EXTRACTED MATERIAL START

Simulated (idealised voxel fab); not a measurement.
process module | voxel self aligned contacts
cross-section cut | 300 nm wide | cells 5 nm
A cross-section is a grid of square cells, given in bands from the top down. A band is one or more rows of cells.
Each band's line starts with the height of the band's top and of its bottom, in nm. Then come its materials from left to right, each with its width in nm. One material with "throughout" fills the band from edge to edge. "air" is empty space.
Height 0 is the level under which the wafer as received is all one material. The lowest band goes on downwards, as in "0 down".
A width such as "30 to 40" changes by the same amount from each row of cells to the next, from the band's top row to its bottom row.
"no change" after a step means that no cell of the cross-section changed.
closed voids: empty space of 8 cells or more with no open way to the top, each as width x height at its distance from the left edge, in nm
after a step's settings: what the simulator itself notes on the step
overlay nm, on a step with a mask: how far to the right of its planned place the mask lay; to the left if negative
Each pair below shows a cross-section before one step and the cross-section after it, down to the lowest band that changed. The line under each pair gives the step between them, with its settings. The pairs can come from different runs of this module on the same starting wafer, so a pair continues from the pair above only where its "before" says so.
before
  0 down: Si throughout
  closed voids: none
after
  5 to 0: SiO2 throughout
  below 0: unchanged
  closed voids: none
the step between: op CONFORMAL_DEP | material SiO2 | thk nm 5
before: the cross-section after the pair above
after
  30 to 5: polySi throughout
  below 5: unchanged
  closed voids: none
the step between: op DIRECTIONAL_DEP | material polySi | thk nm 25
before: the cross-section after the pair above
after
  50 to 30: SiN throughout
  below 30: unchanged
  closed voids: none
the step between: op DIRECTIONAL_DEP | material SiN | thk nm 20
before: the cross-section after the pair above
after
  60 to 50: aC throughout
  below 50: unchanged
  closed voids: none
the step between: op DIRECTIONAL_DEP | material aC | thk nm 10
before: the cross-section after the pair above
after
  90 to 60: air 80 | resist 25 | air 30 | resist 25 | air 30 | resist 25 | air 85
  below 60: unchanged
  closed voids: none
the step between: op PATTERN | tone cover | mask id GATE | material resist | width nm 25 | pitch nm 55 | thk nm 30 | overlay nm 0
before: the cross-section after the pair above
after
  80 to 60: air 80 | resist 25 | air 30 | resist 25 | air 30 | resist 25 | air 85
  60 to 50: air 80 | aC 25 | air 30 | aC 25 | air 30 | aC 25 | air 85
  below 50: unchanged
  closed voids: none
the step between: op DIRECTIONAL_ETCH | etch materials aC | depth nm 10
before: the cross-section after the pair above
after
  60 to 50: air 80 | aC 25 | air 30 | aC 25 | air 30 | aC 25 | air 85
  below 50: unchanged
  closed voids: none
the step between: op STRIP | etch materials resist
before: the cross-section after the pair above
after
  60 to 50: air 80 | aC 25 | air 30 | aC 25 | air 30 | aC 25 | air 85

EXTRACTED MATERIAL END

The first line of the records begins the span, and the line containing "A cross-section is" ends it. Reproduce that span exactly, both ends included.

Simulated (idealised voxel fab); not a measurement.
process module | voxel self aligned contacts
cross-section cut | 300 nm wide | cells 5 nm
A cross-section is a grid of square cells, given in bands from the top down. A band is one or more rows of cells.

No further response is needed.